• Excerpted records:
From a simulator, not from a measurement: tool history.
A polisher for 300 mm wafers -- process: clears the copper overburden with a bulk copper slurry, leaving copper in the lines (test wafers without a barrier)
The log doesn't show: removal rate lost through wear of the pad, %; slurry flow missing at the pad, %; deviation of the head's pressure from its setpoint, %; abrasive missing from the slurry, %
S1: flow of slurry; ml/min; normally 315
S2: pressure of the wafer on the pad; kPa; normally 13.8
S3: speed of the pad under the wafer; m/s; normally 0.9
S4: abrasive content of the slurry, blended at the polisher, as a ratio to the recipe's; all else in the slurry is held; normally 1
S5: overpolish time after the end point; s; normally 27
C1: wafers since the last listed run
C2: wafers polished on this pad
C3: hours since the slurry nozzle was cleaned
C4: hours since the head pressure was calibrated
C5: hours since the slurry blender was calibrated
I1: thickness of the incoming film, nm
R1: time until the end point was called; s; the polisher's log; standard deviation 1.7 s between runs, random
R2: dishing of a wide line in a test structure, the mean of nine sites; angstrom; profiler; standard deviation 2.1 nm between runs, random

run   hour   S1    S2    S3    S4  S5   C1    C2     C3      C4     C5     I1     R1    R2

• Work order:
Nothing but an exact copy of the lines from the first one above through the line holding "C4: hours since" should be returned.

• Task output:
From a simulator, not from a measurement: tool history.
A polisher for 300 mm wafers -- process: clears the copper overburden with a bulk copper slurry, leaving copper in the lines (test wafers without a barrier)
The log doesn't show: removal rate lost through wear of the pad, %; slurry flow missing at the pad, %; deviation of the head's pressure from its setpoint, %; abrasive missing from the slurry, %
S1: flow of slurry; ml/min; normally 315
S2: pressure of the wafer on the pad; kPa; normally 13.8
S3: speed of the pad under the wafer; m/s; normally 0.9
S4: abrasive content of the slurry, blended at the polisher, as a ratio to the recipe's; all else in the slurry is held; normally 1
S5: overpolish time after the end point; s; normally 27
C1: wafers since the last listed run
C2: wafers polished on this pad
C3: hours since the slurry nozzle was cleaned
C4: hours since the head pressure was calibrated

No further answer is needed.